--- Extracted records Enclosed Below ---

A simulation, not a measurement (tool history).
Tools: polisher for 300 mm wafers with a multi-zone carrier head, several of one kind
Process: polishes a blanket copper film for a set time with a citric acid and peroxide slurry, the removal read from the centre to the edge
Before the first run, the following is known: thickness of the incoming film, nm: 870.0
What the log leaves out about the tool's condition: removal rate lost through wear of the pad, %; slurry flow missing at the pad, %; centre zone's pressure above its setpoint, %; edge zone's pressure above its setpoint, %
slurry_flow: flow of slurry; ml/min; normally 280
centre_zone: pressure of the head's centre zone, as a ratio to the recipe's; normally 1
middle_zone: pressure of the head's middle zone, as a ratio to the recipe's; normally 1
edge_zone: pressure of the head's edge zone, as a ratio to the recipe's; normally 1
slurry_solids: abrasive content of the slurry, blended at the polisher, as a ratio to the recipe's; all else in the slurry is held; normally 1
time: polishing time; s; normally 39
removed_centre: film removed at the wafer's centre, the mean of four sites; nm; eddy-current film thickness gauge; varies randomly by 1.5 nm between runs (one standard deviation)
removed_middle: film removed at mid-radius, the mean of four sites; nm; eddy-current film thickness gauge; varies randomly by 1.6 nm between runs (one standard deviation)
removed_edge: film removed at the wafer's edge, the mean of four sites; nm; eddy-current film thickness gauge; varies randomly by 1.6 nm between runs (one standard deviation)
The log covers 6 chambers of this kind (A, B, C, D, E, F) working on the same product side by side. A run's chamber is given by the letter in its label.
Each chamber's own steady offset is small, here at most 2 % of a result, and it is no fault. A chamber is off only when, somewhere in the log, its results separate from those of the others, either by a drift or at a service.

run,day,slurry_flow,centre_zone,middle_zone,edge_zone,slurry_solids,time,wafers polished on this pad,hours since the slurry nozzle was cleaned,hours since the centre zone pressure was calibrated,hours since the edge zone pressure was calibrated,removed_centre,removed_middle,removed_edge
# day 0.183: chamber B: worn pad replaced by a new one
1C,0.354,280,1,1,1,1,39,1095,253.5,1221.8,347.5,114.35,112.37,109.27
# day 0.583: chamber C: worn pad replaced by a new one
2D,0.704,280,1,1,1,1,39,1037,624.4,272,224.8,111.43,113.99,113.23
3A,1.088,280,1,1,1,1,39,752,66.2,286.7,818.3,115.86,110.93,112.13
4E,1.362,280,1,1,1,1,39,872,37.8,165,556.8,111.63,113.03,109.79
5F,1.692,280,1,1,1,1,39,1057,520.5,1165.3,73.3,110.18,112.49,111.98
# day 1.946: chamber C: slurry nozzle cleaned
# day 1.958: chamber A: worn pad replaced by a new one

--- End of Enclosed Extracted records ---

Assignment ->
Please retype the data exactly as it stands, from its first line down to the line that contains "Before the first", then stop.

Written response ->
A simulation, not a measurement (tool history).
Tools: polisher for 300 mm wafers with a multi-zone carrier head, several of one kind
Process: polishes a blanket copper film for a set time with a citric acid and peroxide slurry, the removal read from the centre to the edge
Before the first run, the following is known: thickness of the incoming film, nm: 870.0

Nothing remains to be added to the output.